» **Assigned task**
All lines from the one containing "P2: etch of" down to the one containing "P3: etch of", both ends included, are to be given again exactly; omit the rest of the listing below.

□ □ □ □ □ □ □
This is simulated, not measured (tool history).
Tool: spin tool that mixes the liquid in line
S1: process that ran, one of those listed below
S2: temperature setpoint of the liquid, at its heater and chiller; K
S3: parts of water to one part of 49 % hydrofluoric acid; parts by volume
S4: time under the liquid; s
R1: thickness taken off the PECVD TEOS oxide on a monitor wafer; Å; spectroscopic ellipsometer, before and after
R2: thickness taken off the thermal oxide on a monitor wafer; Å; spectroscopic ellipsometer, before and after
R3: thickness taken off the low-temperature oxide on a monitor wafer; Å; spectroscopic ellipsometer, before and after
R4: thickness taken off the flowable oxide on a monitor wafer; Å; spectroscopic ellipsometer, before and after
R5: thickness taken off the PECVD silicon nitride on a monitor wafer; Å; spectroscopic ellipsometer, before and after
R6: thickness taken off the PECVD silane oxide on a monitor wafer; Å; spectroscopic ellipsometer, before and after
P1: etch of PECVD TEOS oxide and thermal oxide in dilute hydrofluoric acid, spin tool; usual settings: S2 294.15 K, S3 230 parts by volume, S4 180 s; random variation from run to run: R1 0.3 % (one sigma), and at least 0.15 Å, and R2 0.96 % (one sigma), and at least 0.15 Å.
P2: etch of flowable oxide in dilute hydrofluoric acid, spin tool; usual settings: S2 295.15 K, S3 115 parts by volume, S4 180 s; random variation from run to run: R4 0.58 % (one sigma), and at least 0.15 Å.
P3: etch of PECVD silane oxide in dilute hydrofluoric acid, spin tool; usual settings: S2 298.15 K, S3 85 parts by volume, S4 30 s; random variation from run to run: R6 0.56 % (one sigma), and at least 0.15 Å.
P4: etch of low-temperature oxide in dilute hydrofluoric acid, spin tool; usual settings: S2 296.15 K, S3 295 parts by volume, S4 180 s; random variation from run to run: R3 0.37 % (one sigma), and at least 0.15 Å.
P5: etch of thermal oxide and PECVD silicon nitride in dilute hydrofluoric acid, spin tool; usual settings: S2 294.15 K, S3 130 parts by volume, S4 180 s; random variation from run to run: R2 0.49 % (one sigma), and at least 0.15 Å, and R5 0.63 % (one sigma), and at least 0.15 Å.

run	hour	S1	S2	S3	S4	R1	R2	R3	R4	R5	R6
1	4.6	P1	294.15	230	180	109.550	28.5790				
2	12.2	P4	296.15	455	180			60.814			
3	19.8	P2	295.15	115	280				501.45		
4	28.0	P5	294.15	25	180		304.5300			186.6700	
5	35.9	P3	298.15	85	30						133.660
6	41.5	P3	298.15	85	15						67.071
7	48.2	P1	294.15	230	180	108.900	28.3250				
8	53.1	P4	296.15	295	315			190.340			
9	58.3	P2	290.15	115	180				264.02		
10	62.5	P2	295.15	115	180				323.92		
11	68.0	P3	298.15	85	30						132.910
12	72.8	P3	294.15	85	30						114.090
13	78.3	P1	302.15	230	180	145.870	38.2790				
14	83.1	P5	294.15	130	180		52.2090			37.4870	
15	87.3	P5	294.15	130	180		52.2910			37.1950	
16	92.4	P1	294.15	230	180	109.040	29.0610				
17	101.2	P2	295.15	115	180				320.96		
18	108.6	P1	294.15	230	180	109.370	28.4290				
□ □ □ □ □ □ □

» **Response box**
P2: etch of flowable oxide in dilute hydrofluoric acid, spin tool; usual settings: S2 295.15 K, S3 115 parts by volume, S4 180 s; random variation from run to run: R4 0.58 % (one sigma), and at least 0.15 Å.
P3: etch of PECVD silane oxide in dilute hydrofluoric acid, spin tool; usual settings: S2 298.15 K, S3 85 parts by volume, S4 30 s; random variation from run to run: R6 0.56 % (one sigma), and at least 0.15 Å.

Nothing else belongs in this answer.